Data supplied:
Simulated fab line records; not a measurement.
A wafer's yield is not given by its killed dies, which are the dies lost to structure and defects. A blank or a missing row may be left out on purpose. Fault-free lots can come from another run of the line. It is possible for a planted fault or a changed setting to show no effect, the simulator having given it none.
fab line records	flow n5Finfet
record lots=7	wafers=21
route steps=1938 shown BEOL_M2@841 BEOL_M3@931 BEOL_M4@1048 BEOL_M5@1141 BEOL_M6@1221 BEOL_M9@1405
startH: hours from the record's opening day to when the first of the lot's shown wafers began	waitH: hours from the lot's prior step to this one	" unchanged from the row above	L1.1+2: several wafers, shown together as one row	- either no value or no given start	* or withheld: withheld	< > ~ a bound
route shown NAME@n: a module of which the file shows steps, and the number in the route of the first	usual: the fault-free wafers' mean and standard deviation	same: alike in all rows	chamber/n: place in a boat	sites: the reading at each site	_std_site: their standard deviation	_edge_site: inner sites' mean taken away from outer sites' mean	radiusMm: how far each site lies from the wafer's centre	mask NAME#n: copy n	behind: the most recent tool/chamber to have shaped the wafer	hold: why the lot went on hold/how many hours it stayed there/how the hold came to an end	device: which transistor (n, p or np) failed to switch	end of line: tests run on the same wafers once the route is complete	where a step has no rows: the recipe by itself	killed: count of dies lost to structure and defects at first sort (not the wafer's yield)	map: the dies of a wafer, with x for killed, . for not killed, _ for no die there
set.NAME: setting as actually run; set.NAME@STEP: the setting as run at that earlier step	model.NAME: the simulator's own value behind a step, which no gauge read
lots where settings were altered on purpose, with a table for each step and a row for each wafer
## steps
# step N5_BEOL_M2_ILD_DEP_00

Assigned task: Copy out every record exactly.

Worked solution:
Simulated fab line records; not a measurement.
A wafer's yield is not given by its killed dies, which are the dies lost to structure and defects. A blank or a missing row may be left out on purpose. Fault-free lots can come from another run of the line. It is possible for a planted fault or a changed setting to show no effect, the simulator having given it none.
fab line records	flow n5Finfet
record lots=7	wafers=21
route steps=1938 shown BEOL_M2@841 BEOL_M3@931 BEOL_M4@1048 BEOL_M5@1141 BEOL_M6@1221 BEOL_M9@1405
startH: hours from the record's opening day to when the first of the lot's shown wafers began	waitH: hours from the lot's prior step to this one	" unchanged from the row above	L1.1+2: several wafers, shown together as one row	- either no value or no given start	* or withheld: withheld	< > ~ a bound
route shown NAME@n: a module of which the file shows steps, and the number in the route of the first	usual: the fault-free wafers' mean and standard deviation	same: alike in all rows	chamber/n: place in a boat	sites: the reading at each site	_std_site: their standard deviation	_edge_site: inner sites' mean taken away from outer sites' mean	radiusMm: how far each site lies from the wafer's centre	mask NAME#n: copy n	behind: the most recent tool/chamber to have shaped the wafer	hold: why the lot went on hold/how many hours it stayed there/how the hold came to an end	device: which transistor (n, p or np) failed to switch	end of line: tests run on the same wafers once the route is complete	where a step has no rows: the recipe by itself	killed: count of dies lost to structure and defects at first sort (not the wafer's yield)	map: the dies of a wafer, with x for killed, . for not killed, _ for no die there
set.NAME: setting as actually run; set.NAME@STEP: the setting as run at that earlier step	model.NAME: the simulator's own value behind a step, which no gauge read
lots where settings were altered on purpose, with a table for each step and a row for each wafer
## steps
# step N5_BEOL_M2_ILD_DEP_00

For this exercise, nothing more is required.